• _Action item_
For the records that follow, please set down exactly the lines between the one holding "day 8 23:51" and the one holding "What these steps", inclusive, and only those.

——

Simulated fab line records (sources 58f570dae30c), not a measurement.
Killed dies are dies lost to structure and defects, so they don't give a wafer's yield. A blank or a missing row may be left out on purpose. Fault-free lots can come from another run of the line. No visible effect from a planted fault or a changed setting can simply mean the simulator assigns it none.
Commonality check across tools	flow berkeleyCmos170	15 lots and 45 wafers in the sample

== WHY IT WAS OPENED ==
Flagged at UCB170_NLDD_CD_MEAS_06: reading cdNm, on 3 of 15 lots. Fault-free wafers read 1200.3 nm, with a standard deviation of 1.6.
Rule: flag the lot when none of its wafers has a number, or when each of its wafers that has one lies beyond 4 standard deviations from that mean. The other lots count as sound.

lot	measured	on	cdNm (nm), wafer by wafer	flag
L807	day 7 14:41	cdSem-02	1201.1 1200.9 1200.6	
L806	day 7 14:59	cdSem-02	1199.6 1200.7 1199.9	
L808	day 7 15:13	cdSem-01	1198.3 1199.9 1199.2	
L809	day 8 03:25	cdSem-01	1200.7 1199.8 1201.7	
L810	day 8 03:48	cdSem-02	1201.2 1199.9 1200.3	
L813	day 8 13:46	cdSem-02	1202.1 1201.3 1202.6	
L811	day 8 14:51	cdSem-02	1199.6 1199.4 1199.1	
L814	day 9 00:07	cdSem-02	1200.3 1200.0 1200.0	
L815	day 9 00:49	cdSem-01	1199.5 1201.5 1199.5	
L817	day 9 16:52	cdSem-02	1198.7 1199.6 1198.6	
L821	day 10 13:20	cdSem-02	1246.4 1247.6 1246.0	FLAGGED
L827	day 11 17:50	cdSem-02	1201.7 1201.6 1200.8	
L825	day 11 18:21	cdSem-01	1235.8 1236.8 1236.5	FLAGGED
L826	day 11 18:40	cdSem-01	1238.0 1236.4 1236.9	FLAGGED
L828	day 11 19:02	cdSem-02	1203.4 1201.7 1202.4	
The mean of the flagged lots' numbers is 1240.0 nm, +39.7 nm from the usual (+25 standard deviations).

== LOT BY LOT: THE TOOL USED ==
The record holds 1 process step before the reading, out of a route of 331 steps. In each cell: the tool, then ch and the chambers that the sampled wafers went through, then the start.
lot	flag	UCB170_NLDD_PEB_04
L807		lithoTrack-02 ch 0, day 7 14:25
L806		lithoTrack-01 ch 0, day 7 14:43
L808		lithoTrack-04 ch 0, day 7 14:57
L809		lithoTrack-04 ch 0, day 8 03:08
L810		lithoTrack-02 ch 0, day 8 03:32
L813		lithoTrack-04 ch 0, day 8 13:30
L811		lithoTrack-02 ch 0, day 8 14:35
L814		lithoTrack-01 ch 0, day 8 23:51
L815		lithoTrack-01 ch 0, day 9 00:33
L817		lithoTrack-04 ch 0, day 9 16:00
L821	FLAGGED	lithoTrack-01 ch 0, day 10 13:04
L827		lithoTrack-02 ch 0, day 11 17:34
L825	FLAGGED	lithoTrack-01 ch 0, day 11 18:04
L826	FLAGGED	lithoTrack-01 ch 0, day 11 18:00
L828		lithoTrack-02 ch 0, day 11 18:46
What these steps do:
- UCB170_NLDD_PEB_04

——

• _Response area_
L814		lithoTrack-01 ch 0, day 8 23:51
L815		lithoTrack-01 ch 0, day 9 00:33
L817		lithoTrack-04 ch 0, day 9 16:00
L821	FLAGGED	lithoTrack-01 ch 0, day 10 13:04
L827		lithoTrack-02 ch 0, day 11 17:34
L825	FLAGGED	lithoTrack-01 ch 0, day 11 18:04
L826	FLAGGED	lithoTrack-01 ch 0, day 11 18:00
L828		lithoTrack-02 ch 0, day 11 18:46
What these steps do:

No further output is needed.